◆ DATASET ENTRIES ◆
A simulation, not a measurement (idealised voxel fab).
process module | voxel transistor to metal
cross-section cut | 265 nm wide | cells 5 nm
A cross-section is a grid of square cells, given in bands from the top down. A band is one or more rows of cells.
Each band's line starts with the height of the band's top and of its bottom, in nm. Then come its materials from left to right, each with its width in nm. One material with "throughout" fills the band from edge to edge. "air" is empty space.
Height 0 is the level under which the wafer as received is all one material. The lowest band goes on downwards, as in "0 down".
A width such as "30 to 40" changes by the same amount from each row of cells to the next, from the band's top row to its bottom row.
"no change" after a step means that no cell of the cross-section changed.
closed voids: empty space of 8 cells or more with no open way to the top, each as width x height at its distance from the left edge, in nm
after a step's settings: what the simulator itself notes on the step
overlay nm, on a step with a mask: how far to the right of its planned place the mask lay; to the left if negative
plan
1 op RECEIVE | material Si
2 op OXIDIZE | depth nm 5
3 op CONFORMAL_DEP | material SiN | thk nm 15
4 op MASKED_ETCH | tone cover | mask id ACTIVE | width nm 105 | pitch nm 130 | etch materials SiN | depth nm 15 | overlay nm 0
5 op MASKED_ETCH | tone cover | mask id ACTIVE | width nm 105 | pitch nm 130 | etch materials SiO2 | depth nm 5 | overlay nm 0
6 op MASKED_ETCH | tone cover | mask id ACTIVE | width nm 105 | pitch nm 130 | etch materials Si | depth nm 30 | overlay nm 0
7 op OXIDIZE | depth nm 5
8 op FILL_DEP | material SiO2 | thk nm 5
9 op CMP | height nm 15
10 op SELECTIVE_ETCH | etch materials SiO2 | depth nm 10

◆ ACTION ITEM ◆
Copy out every record again, letter for letter.

◆ WRITTEN ANSWER ◆
A simulation, not a measurement (idealised voxel fab).
process module | voxel transistor to metal
cross-section cut | 265 nm wide | cells 5 nm
A cross-section is a grid of square cells, given in bands from the top down. A band is one or more rows of cells.
Each band's line starts with the height of the band's top and of its bottom, in nm. Then come its materials from left to right, each with its width in nm. One material with "throughout" fills the band from edge to edge. "air" is empty space.
Height 0 is the level under which the wafer as received is all one material. The lowest band goes on downwards, as in "0 down".
A width such as "30 to 40" changes by the same amount from each row of cells to the next, from the band's top row to its bottom row.
"no change" after a step means that no cell of the cross-section changed.
closed voids: empty space of 8 cells or more with no open way to the top, each as width x height at its distance from the left edge, in nm
after a step's settings: what the simulator itself notes on the step
overlay nm, on a step with a mask: how far to the right of its planned place the mask lay; to the left if negative
plan
1 op RECEIVE | material Si
2 op OXIDIZE | depth nm 5
3 op CONFORMAL_DEP | material SiN | thk nm 15
4 op MASKED_ETCH | tone cover | mask id ACTIVE | width nm 105 | pitch nm 130 | etch materials SiN | depth nm 15 | overlay nm 0
5 op MASKED_ETCH | tone cover | mask id ACTIVE | width nm 105 | pitch nm 130 | etch materials SiO2 | depth nm 5 | overlay nm 0
6 op MASKED_ETCH | tone cover | mask id ACTIVE | width nm 105 | pitch nm 130 | etch materials Si | depth nm 30 | overlay nm 0
7 op OXIDIZE | depth nm 5
8 op FILL_DEP | material SiO2 | thk nm 5
9 op CMP | height nm 15
10 op SELECTIVE_ETCH | etch materials SiO2 | depth nm 10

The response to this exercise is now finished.